Brief:
From the first line onward, reproduce the records exactly; the final line to include is the one holding "wafer (Å) |".

________________________

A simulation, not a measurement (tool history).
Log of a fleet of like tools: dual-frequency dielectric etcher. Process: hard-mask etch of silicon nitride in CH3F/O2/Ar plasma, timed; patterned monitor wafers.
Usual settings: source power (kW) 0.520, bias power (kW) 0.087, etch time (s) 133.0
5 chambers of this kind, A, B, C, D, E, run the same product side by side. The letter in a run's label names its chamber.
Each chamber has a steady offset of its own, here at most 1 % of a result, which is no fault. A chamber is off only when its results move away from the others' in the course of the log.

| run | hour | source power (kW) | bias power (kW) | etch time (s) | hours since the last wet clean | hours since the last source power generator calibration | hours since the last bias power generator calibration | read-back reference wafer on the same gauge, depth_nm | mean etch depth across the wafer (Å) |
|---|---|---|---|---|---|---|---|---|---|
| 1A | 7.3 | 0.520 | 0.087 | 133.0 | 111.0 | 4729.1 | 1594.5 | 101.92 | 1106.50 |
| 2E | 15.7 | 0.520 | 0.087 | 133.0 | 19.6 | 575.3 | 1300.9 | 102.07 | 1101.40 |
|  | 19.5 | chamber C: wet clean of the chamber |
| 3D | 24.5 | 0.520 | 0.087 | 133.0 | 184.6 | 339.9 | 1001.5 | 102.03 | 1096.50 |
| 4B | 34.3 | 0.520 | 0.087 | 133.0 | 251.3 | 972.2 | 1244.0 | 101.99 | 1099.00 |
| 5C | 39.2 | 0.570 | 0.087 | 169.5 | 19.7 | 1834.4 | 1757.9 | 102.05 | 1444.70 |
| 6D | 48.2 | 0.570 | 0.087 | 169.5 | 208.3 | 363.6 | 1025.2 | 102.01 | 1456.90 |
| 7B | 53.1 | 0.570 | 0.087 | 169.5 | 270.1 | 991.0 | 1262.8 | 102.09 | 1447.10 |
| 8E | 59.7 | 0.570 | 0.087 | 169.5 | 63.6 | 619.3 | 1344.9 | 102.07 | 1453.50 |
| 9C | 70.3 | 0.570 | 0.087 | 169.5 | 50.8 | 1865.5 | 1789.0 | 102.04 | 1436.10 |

________________________

Response box:
A simulation, not a measurement (tool history).
Log of a fleet of like tools: dual-frequency dielectric etcher. Process: hard-mask etch of silicon nitride in CH3F/O2/Ar plasma, timed; patterned monitor wafers.
Usual settings: source power (kW) 0.520, bias power (kW) 0.087, etch time (s) 133.0
5 chambers of this kind, A, B, C, D, E, run the same product side by side. The letter in a run's label names its chamber.
Each chamber has a steady offset of its own, here at most 1 % of a result, which is no fault. A chamber is off only when its results move away from the others' in the course of the log.

| run | hour | source power (kW) | bias power (kW) | etch time (s) | hours since the last wet clean | hours since the last source power generator calibration | hours since the last bias power generator calibration | read-back reference wafer on the same gauge, depth_nm | mean etch depth across the wafer (Å) |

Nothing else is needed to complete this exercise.